■ Available data:
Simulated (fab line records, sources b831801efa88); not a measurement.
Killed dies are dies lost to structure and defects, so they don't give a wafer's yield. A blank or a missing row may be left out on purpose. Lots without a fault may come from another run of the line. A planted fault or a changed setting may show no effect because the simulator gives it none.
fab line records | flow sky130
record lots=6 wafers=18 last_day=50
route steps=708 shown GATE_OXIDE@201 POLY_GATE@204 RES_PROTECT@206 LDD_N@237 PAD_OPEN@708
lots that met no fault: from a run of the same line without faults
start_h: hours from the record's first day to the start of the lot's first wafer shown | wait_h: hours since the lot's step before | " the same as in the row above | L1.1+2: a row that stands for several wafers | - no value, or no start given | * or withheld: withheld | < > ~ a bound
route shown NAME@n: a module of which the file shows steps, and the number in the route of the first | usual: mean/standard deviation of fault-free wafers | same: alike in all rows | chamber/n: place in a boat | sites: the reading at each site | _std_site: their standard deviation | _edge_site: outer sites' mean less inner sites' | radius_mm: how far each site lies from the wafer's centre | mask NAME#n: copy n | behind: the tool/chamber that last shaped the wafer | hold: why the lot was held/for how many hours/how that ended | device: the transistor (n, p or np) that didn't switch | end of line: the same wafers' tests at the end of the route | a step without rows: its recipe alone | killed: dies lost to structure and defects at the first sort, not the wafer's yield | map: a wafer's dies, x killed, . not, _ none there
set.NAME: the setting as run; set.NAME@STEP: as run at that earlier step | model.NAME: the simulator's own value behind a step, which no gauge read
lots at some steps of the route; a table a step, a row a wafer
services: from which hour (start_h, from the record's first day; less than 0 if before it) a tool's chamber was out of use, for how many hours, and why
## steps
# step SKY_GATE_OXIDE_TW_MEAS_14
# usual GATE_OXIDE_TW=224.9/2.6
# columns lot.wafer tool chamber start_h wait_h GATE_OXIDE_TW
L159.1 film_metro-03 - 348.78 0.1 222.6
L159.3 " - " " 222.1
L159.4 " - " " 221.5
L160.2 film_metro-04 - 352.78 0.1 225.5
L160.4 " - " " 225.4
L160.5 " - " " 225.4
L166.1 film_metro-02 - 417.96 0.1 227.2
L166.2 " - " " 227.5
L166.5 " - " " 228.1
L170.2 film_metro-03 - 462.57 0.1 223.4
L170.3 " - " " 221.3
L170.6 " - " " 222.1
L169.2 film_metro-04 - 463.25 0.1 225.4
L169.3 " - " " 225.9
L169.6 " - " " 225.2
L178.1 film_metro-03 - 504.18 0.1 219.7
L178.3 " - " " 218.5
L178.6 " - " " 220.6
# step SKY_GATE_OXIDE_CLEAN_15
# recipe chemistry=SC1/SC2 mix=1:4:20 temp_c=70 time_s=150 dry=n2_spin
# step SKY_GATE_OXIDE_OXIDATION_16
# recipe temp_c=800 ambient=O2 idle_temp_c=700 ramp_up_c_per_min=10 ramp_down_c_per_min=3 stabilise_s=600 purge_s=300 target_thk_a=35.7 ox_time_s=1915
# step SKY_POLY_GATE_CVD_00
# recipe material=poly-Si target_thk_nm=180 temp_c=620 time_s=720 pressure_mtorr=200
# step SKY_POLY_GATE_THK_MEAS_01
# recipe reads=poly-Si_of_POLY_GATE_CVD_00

■ Task item:
Nothing but the lines from the first line of the listing above through the line holding "lots at some" should be reproduced, and each must match exactly.

■ Answer area:
Simulated (fab line records, sources b831801efa88); not a measurement.
Killed dies are dies lost to structure and defects, so they don't give a wafer's yield. A blank or a missing row may be left out on purpose. Lots without a fault may come from another run of the line. A planted fault or a changed setting may show no effect because the simulator gives it none.
fab line records | flow sky130
record lots=6 wafers=18 last_day=50
route steps=708 shown GATE_OXIDE@201 POLY_GATE@204 RES_PROTECT@206 LDD_N@237 PAD_OPEN@708
lots that met no fault: from a run of the same line without faults
start_h: hours from the record's first day to the start of the lot's first wafer shown | wait_h: hours since the lot's step before | " the same as in the row above | L1.1+2: a row that stands for several wafers | - no value, or no start given | * or withheld: withheld | < > ~ a bound
route shown NAME@n: a module of which the file shows steps, and the number in the route of the first | usual: mean/standard deviation of fault-free wafers | same: alike in all rows | chamber/n: place in a boat | sites: the reading at each site | _std_site: their standard deviation | _edge_site: outer sites' mean less inner sites' | radius_mm: how far each site lies from the wafer's centre | mask NAME#n: copy n | behind: the tool/chamber that last shaped the wafer | hold: why the lot was held/for how many hours/how that ended | device: the transistor (n, p or np) that didn't switch | end of line: the same wafers' tests at the end of the route | a step without rows: its recipe alone | killed: dies lost to structure and defects at the first sort, not the wafer's yield | map: a wafer's dies, x killed, . not, _ none there
set.NAME: the setting as run; set.NAME@STEP: as run at that earlier step | model.NAME: the simulator's own value behind a step, which no gauge read
lots at some steps of the route; a table a step, a row a wafer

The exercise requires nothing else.